> Exercise
Below are some records; return each one exactly as written.

> Data shown

□ □ □

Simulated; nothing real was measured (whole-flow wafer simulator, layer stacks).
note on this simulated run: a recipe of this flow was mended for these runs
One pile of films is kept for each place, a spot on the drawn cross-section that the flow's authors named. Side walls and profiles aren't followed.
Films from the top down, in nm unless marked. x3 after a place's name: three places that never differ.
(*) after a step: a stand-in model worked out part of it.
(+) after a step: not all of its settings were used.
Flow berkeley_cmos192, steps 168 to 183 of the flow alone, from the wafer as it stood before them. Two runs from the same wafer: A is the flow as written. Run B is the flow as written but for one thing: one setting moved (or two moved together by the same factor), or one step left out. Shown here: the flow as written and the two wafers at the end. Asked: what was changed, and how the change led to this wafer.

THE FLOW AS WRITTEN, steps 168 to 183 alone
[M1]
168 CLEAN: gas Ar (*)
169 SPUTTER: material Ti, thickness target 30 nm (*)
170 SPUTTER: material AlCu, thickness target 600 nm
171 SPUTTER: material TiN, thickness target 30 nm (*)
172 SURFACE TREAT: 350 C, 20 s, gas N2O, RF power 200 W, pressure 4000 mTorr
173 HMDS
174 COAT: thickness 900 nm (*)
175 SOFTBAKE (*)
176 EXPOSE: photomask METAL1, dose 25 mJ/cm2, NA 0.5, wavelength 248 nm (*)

□ □ □

> Exercise answer
Simulated; nothing real was measured (whole-flow wafer simulator, layer stacks).
note on this simulated run: a recipe of this flow was mended for these runs
One pile of films is kept for each place, a spot on the drawn cross-section that the flow's authors named. Side walls and profiles aren't followed.
Films from the top down, in nm unless marked. x3 after a place's name: three places that never differ.
(*) after a step: a stand-in model worked out part of it.
(+) after a step: not all of its settings were used.
Flow berkeley_cmos192, steps 168 to 183 of the flow alone, from the wafer as it stood before them. Two runs from the same wafer: A is the flow as written. Run B is the flow as written but for one thing: one setting moved (or two moved together by the same factor), or one step left out. Shown here: the flow as written and the two wafers at the end. Asked: what was changed, and how the change led to this wafer.

THE FLOW AS WRITTEN, steps 168 to 183 alone
[M1]
168 CLEAN: gas Ar (*)
169 SPUTTER: material Ti, thickness target 30 nm (*)
170 SPUTTER: material AlCu, thickness target 600 nm
171 SPUTTER: material TiN, thickness target 30 nm (*)
172 SURFACE TREAT: 350 C, 20 s, gas N2O, RF power 200 W, pressure 4000 mTorr
173 HMDS
174 COAT: thickness 900 nm (*)
175 SOFTBAKE (*)
176 EXPOSE: photomask METAL1, dose 25 mJ/cm2, NA 0.5, wavelength 248 nm (*)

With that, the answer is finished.